Requirement: For each entry in the listing, produce an exact copy.

◆ ◆ ◆ ◆ ◆

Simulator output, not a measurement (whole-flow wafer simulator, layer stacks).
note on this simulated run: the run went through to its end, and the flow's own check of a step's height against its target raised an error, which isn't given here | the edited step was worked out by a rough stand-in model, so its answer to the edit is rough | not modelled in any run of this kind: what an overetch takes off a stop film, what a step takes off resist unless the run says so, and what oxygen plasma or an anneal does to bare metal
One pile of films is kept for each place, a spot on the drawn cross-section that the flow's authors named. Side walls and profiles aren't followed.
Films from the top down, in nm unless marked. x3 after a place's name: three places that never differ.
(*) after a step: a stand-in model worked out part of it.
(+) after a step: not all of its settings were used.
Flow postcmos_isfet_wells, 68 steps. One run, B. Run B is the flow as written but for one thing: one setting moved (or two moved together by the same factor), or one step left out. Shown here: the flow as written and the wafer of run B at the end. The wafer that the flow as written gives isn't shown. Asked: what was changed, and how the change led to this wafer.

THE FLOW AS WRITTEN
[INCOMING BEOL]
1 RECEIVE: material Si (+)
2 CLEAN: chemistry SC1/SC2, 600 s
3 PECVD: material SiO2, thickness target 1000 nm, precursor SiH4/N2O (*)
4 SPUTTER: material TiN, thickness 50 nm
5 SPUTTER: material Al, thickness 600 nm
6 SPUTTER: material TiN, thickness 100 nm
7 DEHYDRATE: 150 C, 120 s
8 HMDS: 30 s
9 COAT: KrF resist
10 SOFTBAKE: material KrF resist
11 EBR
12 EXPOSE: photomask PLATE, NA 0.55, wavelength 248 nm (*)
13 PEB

◆ ◆ ◆ ◆ ◆

Response box:
Simulator output, not a measurement (whole-flow wafer simulator, layer stacks).
note on this simulated run: the run went through to its end, and the flow's own check of a step's height against its target raised an error, which isn't given here | the edited step was worked out by a rough stand-in model, so its answer to the edit is rough | not modelled in any run of this kind: what an overetch takes off a stop film, what a step takes off resist unless the run says so, and what oxygen plasma or an anneal does to bare metal
One pile of films is kept for each place, a spot on the drawn cross-section that the flow's authors named. Side walls and profiles aren't followed.
Films from the top down, in nm unless marked. x3 after a place's name: three places that never differ.
(*) after a step: a stand-in model worked out part of it.
(+) after a step: not all of its settings were used.
Flow postcmos_isfet_wells, 68 steps. One run, B. Run B is the flow as written but for one thing: one setting moved (or two moved together by the same factor), or one step left out. Shown here: the flow as written and the wafer of run B at the end. The wafer that the flow as written gives isn't shown. Asked: what was changed, and how the change led to this wafer.

THE FLOW AS WRITTEN
[INCOMING BEOL]
1 RECEIVE: material Si (+)
2 CLEAN: chemistry SC1/SC2, 600 s
3 PECVD: material SiO2, thickness target 1000 nm, precursor SiH4/N2O (*)
4 SPUTTER: material TiN, thickness 50 nm
5 SPUTTER: material Al, thickness 600 nm
6 SPUTTER: material TiN, thickness 100 nm
7 DEHYDRATE: 150 C, 120 s
8 HMDS: 30 s
9 COAT: KrF resist
10 SOFTBAKE: material KrF resist
11 EBR
12 EXPOSE: photomask PLATE, NA 0.55, wavelength 248 nm (*)
13 PEB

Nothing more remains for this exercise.